Extracted material
______
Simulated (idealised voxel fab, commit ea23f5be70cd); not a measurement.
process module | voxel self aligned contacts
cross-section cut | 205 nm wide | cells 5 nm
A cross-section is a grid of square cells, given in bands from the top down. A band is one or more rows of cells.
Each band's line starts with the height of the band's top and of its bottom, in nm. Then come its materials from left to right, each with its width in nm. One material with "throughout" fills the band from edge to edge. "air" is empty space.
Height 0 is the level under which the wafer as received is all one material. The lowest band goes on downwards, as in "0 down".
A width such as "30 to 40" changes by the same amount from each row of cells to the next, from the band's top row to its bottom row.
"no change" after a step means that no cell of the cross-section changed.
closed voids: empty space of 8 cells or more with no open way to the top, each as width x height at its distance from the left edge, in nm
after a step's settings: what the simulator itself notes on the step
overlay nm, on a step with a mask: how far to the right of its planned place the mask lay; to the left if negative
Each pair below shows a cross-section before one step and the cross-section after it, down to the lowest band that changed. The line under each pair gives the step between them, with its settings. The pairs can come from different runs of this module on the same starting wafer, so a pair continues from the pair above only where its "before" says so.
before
______

Work item
Return the lines above exactly, keeping every word.

Answer area
Simulated (idealised voxel fab, commit ea23f5be70cd); not a measurement.
process module | voxel self aligned contacts
cross-section cut | 205 nm wide | cells 5 nm
A cross-section is a grid of square cells, given in bands from the top down. A band is one or more rows of cells.
Each band's line starts with the height of the band's top and of its bottom, in nm. Then come its materials from left to right, each with its width in nm. One material with "throughout" fills the band from edge to edge. "air" is empty space.
Height 0 is the level under which the wafer as received is all one material. The lowest band goes on downwards, as in "0 down".
A width such as "30 to 40" changes by the same amount from each row of cells to the next, from the band's top row to its bottom row.
"no change" after a step means that no cell of the cross-section changed.
closed voids: empty space of 8 cells or more with no open way to the top, each as width x height at its distance from the left edge, in nm
after a step's settings: what the simulator itself notes on the step
overlay nm, on a step with a mask: how far to the right of its planned place the mask lay; to the left if negative
Each pair below shows a cross-section before one step and the cross-section after it, down to the lowest band that changed. The line under each pair gives the step between them, with its settings. The pairs can come from different runs of this module on the same starting wafer, so a pair continues from the pair above only where its "before" says so.
before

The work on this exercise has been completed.